## EXERCISE
In the records below, find the line with "WHICH TOOL RAN EACH LOT" and the line with "day 12 07:01"; return exactly those lines and every line between them.

::::::

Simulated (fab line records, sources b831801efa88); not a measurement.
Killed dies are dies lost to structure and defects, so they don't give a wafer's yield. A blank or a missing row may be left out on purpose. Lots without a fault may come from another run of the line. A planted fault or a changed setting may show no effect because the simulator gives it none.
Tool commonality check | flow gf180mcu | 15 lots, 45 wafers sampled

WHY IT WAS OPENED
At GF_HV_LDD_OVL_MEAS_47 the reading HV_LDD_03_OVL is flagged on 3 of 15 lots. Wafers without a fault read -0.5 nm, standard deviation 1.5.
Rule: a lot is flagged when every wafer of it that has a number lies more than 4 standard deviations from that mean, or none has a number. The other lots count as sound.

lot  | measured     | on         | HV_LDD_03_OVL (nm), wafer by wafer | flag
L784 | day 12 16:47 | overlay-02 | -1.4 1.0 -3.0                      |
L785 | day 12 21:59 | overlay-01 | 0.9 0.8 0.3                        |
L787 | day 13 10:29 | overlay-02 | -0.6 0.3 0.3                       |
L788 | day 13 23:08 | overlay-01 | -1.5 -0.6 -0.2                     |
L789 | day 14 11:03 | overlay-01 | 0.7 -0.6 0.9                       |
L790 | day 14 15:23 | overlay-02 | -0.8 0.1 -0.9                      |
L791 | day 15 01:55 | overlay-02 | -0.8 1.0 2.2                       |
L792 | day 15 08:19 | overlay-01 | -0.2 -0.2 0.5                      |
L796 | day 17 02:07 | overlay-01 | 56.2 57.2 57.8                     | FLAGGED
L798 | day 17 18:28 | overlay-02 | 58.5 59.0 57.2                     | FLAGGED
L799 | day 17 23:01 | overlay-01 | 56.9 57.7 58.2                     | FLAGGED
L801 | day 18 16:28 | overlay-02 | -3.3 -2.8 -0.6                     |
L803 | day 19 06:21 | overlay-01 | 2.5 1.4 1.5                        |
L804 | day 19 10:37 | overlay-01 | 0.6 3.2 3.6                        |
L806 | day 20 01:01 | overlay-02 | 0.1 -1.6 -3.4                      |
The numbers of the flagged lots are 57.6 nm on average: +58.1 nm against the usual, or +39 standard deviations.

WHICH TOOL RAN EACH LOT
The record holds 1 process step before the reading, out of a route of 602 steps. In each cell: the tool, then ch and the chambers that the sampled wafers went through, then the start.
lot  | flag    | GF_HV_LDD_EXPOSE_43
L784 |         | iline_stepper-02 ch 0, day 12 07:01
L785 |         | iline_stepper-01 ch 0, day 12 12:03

::::::

## TASK RESPONSE
WHICH TOOL RAN EACH LOT
The record holds 1 process step before the reading, out of a route of 602 steps. In each cell: the tool, then ch and the chambers that the sampled wafers went through, then the start.
lot  | flag    | GF_HV_LDD_EXPOSE_43
L784 |         | iline_stepper-02 ch 0, day 12 07:01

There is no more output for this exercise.